> Material provided
■ ■ ■ ■ ■ ■ ■

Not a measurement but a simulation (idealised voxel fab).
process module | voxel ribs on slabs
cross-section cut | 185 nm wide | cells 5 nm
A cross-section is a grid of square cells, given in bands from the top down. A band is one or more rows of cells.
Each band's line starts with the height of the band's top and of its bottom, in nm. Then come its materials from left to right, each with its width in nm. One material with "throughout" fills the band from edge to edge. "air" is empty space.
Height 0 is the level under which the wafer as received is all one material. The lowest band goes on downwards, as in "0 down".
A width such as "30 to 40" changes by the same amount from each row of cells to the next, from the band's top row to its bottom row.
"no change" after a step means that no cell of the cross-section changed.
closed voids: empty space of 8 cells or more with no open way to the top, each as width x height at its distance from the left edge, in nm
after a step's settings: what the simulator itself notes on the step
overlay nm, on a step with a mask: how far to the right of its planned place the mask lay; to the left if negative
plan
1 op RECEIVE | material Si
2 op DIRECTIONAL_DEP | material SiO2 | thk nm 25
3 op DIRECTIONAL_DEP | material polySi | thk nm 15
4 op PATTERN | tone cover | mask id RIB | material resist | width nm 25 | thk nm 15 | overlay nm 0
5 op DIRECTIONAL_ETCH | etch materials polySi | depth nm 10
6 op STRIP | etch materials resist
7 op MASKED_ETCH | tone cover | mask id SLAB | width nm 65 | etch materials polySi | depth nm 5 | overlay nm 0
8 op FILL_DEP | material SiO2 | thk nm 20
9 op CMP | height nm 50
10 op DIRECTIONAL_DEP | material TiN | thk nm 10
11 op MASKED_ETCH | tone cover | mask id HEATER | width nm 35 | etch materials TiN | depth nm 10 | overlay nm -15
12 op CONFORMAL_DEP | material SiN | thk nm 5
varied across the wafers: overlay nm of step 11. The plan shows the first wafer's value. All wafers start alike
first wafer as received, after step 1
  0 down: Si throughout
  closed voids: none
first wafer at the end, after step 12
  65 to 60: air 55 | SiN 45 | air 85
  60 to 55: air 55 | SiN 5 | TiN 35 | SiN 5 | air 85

■ ■ ■ ■ ■ ■ ■

> Work instruction
Up to and including the line that contains "Each band's line", restate word for word every line of the entries, starting from the first.

> Exercise answer
Not a measurement but a simulation (idealised voxel fab).
process module | voxel ribs on slabs
cross-section cut | 185 nm wide | cells 5 nm
A cross-section is a grid of square cells, given in bands from the top down. A band is one or more rows of cells.
Each band's line starts with the height of the band's top and of its bottom, in nm. Then come its materials from left to right, each with its width in nm. One material with "throughout" fills the band from edge to edge. "air" is empty space.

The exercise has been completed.